◆ **INFORMATION**:
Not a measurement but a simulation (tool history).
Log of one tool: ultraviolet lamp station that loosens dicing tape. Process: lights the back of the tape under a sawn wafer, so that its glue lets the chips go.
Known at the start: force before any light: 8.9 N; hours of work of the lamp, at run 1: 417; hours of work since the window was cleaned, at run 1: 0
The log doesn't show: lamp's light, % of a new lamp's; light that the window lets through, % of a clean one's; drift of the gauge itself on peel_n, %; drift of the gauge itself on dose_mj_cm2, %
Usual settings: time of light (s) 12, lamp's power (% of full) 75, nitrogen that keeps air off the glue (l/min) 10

◆ **TASK ITEM**: An exact copy of the data is needed.

◆ **TASK ANSWER**:
Not a measurement but a simulation (tool history).
Log of one tool: ultraviolet lamp station that loosens dicing tape. Process: lights the back of the tape under a sawn wafer, so that its glue lets the chips go.
Known at the start: force before any light: 8.9 N; hours of work of the lamp, at run 1: 417; hours of work since the window was cleaned, at run 1: 0
The log doesn't show: lamp's light, % of a new lamp's; light that the window lets through, % of a clean one's; drift of the gauge itself on peel_n, %; drift of the gauge itself on dose_mj_cm2, %
Usual settings: time of light (s) 12, lamp's power (% of full) 75, nitrogen that keeps air off the glue (l/min) 10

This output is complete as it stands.